DATA PROVIDED.
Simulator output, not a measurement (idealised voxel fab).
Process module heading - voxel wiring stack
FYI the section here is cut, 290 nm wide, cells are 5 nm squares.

TASK ITEM. Your answer should be every entry above, repeated exactly.

EXERCISE RESPONSE.
Simulator output, not a measurement (idealised voxel fab).
Process module heading - voxel wiring stack
FYI the section here is cut, 290 nm wide, cells are 5 nm squares.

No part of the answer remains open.